◆ ◆ ◆

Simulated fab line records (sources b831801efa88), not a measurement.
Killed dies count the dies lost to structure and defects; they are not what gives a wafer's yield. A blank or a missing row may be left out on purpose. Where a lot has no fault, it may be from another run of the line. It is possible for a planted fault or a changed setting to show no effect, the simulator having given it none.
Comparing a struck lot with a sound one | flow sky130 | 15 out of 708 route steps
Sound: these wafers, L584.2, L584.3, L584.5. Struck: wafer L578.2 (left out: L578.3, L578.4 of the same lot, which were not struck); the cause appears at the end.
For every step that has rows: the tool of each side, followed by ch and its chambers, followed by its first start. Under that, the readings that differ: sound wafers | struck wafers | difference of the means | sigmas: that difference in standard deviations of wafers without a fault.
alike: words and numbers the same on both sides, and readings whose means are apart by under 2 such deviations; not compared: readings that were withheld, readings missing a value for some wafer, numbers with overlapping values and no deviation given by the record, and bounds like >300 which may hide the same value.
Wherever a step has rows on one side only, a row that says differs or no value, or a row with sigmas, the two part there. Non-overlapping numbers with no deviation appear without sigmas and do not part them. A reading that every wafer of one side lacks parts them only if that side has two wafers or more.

◆ ◆ ◆

Work item: For every entry above, write out an exact copy.

Answer space:
Simulated fab line records (sources b831801efa88), not a measurement.
Killed dies count the dies lost to structure and defects; they are not what gives a wafer's yield. A blank or a missing row may be left out on purpose. Where a lot has no fault, it may be from another run of the line. It is possible for a planted fault or a changed setting to show no effect, the simulator having given it none.
Comparing a struck lot with a sound one | flow sky130 | 15 out of 708 route steps
Sound: these wafers, L584.2, L584.3, L584.5. Struck: wafer L578.2 (left out: L578.3, L578.4 of the same lot, which were not struck); the cause appears at the end.
For every step that has rows: the tool of each side, followed by ch and its chambers, followed by its first start. Under that, the readings that differ: sound wafers | struck wafers | difference of the means | sigmas: that difference in standard deviations of wafers without a fault.
alike: words and numbers the same on both sides, and readings whose means are apart by under 2 such deviations; not compared: readings that were withheld, readings missing a value for some wafer, numbers with overlapping values and no deviation given by the record, and bounds like >300 which may hide the same value.
Wherever a step has rows on one side only, a row that says differs or no value, or a row with sigmas, the two part there. Non-overlapping numbers with no deviation appear without sigmas and do not part them. A reading that every wafer of one side lacks parts them only if that side has two wafers or more.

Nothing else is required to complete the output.